═══ DATASET ═══

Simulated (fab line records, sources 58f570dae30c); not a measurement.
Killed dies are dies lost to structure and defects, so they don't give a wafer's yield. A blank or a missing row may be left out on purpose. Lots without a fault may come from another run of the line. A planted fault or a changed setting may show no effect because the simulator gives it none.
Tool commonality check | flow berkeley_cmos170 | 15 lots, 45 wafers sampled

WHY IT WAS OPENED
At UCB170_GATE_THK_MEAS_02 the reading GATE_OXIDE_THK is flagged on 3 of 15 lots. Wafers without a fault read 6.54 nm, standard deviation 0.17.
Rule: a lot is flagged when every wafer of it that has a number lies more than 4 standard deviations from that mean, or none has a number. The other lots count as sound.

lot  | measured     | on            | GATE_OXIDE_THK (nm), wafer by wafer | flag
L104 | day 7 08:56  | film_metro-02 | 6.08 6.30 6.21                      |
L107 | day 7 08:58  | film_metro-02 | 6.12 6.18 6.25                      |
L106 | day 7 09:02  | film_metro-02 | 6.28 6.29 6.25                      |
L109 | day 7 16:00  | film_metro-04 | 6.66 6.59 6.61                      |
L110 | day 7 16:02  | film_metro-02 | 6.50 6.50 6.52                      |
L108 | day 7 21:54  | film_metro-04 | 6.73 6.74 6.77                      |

═══

Send back every record, precisely as written.

Simulated (fab line records, sources 58f570dae30c); not a measurement.
Killed dies are dies lost to structure and defects, so they don't give a wafer's yield. A blank or a missing row may be left out on purpose. Lots without a fault may come from another run of the line. A planted fault or a changed setting may show no effect because the simulator gives it none.
Tool commonality check | flow berkeley_cmos170 | 15 lots, 45 wafers sampled

WHY IT WAS OPENED
At UCB170_GATE_THK_MEAS_02 the reading GATE_OXIDE_THK is flagged on 3 of 15 lots. Wafers without a fault read 6.54 nm, standard deviation 0.17.
Rule: a lot is flagged when every wafer of it that has a number lies more than 4 standard deviations from that mean, or none has a number. The other lots count as sound.

lot  | measured     | on            | GATE_OXIDE_THK (nm), wafer by wafer | flag
L104 | day 7 08:56  | film_metro-02 | 6.08 6.30 6.21                      |
L107 | day 7 08:58  | film_metro-02 | 6.12 6.18 6.25                      |
L106 | day 7 09:02  | film_metro-02 | 6.28 6.29 6.25                      |
L109 | day 7 16:00  | film_metro-04 | 6.66 6.59 6.61                      |
L110 | day 7 16:02  | film_metro-02 | 6.50 6.50 6.52                      |
L108 | day 7 21:54  | film_metro-04 | 6.73 6.74 6.77                      |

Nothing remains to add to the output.